Assignment –
Up to and including the line with "16 | ETCH |", output the records exactly as they appear.

Records provided –
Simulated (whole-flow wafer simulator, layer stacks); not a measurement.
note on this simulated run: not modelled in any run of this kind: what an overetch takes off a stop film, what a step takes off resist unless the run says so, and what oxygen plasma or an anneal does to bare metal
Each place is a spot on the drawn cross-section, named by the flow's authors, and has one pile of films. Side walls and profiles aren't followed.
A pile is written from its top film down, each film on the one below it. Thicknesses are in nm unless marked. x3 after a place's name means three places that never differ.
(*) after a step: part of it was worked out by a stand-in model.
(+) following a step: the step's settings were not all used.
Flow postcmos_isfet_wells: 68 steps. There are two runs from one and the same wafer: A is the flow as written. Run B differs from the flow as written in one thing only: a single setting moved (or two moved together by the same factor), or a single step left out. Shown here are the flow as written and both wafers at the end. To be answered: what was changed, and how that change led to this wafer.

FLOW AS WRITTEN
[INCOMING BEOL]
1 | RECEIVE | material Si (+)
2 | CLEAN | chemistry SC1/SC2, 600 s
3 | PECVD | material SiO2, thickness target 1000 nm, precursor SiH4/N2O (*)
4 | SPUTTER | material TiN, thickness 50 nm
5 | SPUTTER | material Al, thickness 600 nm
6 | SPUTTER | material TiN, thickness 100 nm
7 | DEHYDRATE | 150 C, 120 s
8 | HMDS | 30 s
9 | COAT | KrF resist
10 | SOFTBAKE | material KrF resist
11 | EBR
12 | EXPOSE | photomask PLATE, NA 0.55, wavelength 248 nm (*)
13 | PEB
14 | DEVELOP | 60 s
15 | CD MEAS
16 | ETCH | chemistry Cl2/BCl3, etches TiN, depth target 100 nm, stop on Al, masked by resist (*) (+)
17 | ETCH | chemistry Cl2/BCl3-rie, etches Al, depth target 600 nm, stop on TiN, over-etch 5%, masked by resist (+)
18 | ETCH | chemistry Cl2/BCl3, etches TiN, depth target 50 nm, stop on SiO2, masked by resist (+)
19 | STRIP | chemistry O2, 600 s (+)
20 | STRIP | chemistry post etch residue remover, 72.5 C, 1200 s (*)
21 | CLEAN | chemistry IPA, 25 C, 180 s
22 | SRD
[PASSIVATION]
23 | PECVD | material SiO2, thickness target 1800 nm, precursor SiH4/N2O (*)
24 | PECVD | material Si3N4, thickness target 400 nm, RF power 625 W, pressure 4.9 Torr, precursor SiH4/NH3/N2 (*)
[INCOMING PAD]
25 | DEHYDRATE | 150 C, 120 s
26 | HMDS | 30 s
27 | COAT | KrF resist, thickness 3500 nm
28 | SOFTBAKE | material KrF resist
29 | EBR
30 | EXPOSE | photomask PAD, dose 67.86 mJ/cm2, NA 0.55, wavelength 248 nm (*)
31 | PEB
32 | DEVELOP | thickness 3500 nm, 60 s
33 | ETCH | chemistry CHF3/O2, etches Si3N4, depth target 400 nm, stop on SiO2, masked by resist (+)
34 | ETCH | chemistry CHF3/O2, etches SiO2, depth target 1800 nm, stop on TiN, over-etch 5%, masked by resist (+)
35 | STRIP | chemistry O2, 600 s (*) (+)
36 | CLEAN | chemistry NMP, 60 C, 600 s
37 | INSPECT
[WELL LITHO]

Written solution –
Simulated (whole-flow wafer simulator, layer stacks); not a measurement.
note on this simulated run: not modelled in any run of this kind: what an overetch takes off a stop film, what a step takes off resist unless the run says so, and what oxygen plasma or an anneal does to bare metal
Each place is a spot on the drawn cross-section, named by the flow's authors, and has one pile of films. Side walls and profiles aren't followed.
A pile is written from its top film down, each film on the one below it. Thicknesses are in nm unless marked. x3 after a place's name means three places that never differ.
(*) after a step: part of it was worked out by a stand-in model.
(+) following a step: the step's settings were not all used.
Flow postcmos_isfet_wells: 68 steps. There are two runs from one and the same wafer: A is the flow as written. Run B differs from the flow as written in one thing only: a single setting moved (or two moved together by the same factor), or a single step left out. Shown here are the flow as written and both wafers at the end. To be answered: what was changed, and how that change led to this wafer.

FLOW AS WRITTEN
[INCOMING BEOL]
1 | RECEIVE | material Si (+)
2 | CLEAN | chemistry SC1/SC2, 600 s
3 | PECVD | material SiO2, thickness target 1000 nm, precursor SiH4/N2O (*)
4 | SPUTTER | material TiN, thickness 50 nm
5 | SPUTTER | material Al, thickness 600 nm
6 | SPUTTER | material TiN, thickness 100 nm
7 | DEHYDRATE | 150 C, 120 s
8 | HMDS | 30 s
9 | COAT | KrF resist
10 | SOFTBAKE | material KrF resist
11 | EBR
12 | EXPOSE | photomask PLATE, NA 0.55, wavelength 248 nm (*)
13 | PEB
14 | DEVELOP | 60 s
15 | CD MEAS
16 | ETCH | chemistry Cl2/BCl3, etches TiN, depth target 100 nm, stop on Al, masked by resist (*) (+)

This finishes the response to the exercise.